---- MATERIAL SUPPLIED
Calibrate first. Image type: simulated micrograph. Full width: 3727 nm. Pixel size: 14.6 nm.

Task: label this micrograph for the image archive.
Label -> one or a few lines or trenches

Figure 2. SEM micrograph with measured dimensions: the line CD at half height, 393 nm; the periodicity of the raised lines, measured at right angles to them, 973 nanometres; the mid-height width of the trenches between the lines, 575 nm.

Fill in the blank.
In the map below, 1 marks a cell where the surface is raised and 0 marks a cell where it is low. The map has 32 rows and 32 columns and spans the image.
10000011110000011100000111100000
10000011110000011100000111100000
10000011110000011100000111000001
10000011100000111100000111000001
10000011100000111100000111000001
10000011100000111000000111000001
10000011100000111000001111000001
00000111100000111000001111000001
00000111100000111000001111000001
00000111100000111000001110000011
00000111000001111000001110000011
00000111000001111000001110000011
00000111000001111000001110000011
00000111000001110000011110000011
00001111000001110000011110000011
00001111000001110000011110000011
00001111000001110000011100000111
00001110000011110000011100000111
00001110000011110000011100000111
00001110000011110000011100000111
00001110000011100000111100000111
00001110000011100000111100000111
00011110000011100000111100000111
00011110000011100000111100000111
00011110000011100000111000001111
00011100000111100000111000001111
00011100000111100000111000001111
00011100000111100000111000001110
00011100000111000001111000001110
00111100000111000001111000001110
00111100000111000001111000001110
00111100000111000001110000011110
--------

ASSIGNED TASK
In the entries above, find the line with "00000111100000111000001110000011" and the line with "00001111000001110000011100000111", then set down exactly those two and every line between them, nothing else.

TASK ANSWER
00000111100000111000001110000011
00000111000001111000001110000011
00000111000001111000001110000011
00000111000001111000001110000011
00000111000001110000011110000011
00001111000001110000011110000011
00001111000001110000011110000011
00001111000001110000011100000111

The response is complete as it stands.